Give an exact copy of the lines from the beginning of the listing below to the "volume (one sigma)" line, inclusive.

[THE DATA]

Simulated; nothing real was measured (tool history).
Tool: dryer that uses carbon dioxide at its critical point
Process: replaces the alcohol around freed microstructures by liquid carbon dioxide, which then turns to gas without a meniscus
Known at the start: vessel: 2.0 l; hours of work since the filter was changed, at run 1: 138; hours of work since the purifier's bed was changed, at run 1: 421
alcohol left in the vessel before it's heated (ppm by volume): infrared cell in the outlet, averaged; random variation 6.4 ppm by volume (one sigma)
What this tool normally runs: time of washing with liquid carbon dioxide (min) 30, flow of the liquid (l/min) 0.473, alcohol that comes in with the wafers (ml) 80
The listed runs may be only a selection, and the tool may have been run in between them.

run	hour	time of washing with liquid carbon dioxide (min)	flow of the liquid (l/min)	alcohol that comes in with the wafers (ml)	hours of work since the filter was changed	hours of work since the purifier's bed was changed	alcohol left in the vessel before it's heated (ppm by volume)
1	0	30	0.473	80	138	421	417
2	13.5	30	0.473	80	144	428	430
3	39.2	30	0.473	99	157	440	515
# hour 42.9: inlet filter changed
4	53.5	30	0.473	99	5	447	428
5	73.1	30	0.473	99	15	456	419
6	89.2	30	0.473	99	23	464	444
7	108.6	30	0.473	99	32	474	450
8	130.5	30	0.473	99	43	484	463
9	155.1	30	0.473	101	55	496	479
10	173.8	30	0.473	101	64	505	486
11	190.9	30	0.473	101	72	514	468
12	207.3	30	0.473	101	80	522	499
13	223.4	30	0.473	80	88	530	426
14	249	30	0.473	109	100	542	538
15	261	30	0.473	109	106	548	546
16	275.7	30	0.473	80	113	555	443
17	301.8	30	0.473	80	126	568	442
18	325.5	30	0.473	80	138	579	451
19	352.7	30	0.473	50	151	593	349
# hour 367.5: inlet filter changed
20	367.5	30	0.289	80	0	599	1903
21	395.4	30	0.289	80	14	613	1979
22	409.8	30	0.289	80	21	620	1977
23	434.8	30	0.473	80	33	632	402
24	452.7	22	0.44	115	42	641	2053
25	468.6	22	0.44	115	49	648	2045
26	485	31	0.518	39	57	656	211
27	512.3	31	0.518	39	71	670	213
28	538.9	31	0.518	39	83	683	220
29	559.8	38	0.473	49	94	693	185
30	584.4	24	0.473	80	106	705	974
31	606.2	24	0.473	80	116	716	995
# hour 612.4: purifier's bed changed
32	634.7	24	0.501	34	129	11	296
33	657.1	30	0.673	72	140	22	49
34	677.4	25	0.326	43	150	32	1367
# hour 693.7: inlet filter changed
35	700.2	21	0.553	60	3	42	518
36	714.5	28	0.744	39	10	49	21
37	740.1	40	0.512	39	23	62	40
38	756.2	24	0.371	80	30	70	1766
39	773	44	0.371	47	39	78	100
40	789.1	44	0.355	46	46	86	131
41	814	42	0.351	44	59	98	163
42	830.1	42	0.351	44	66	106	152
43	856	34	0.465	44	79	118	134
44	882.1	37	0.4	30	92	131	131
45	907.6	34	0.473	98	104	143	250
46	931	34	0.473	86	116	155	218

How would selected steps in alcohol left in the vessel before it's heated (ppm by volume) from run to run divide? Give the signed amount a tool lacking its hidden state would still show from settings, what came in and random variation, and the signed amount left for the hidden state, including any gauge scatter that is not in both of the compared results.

[/THE DATA]

[EXERCISE OUTPUT]
Simulated; nothing real was measured (tool history).
Tool: dryer that uses carbon dioxide at its critical point
Process: replaces the alcohol around freed microstructures by liquid carbon dioxide, which then turns to gas without a meniscus
Known at the start: vessel: 2.0 l; hours of work since the filter was changed, at run 1: 138; hours of work since the purifier's bed was changed, at run 1: 421
alcohol left in the vessel before it's heated (ppm by volume): infrared cell in the outlet, averaged; random variation 6.4 ppm by volume (one sigma)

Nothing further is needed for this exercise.